**Required action**
The answer must consist of the records, repeated exactly.

**Dataset entries**
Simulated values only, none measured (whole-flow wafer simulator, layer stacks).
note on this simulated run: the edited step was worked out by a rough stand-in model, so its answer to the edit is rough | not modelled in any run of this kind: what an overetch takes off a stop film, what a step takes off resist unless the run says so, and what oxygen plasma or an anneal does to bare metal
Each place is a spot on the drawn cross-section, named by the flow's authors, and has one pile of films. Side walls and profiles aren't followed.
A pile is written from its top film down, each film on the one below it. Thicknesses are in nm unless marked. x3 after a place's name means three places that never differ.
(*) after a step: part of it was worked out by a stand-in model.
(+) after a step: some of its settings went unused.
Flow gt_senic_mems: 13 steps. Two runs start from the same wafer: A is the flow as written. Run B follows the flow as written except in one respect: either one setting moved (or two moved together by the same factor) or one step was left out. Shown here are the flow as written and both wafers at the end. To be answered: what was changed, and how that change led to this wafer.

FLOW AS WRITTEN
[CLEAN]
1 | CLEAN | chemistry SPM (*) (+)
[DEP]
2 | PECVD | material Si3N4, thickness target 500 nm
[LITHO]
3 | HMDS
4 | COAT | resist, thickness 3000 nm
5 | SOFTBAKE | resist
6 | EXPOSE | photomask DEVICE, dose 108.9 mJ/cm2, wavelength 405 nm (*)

**Result**
Simulated values only, none measured (whole-flow wafer simulator, layer stacks).
note on this simulated run: the edited step was worked out by a rough stand-in model, so its answer to the edit is rough | not modelled in any run of this kind: what an overetch takes off a stop film, what a step takes off resist unless the run says so, and what oxygen plasma or an anneal does to bare metal
Each place is a spot on the drawn cross-section, named by the flow's authors, and has one pile of films. Side walls and profiles aren't followed.
A pile is written from its top film down, each film on the one below it. Thicknesses are in nm unless marked. x3 after a place's name means three places that never differ.
(*) after a step: part of it was worked out by a stand-in model.
(+) after a step: some of its settings went unused.
Flow gt_senic_mems: 13 steps. Two runs start from the same wafer: A is the flow as written. Run B follows the flow as written except in one respect: either one setting moved (or two moved together by the same factor) or one step was left out. Shown here are the flow as written and both wafers at the end. To be answered: what was changed, and how that change led to this wafer.

FLOW AS WRITTEN
[CLEAN]
1 | CLEAN | chemistry SPM (*) (+)
[DEP]
2 | PECVD | material Si3N4, thickness target 500 nm
[LITHO]
3 | HMDS
4 | COAT | resist, thickness 3000 nm
5 | SOFTBAKE | resist
6 | EXPOSE | photomask DEVICE, dose 108.9 mJ/cm2, wavelength 405 nm (*)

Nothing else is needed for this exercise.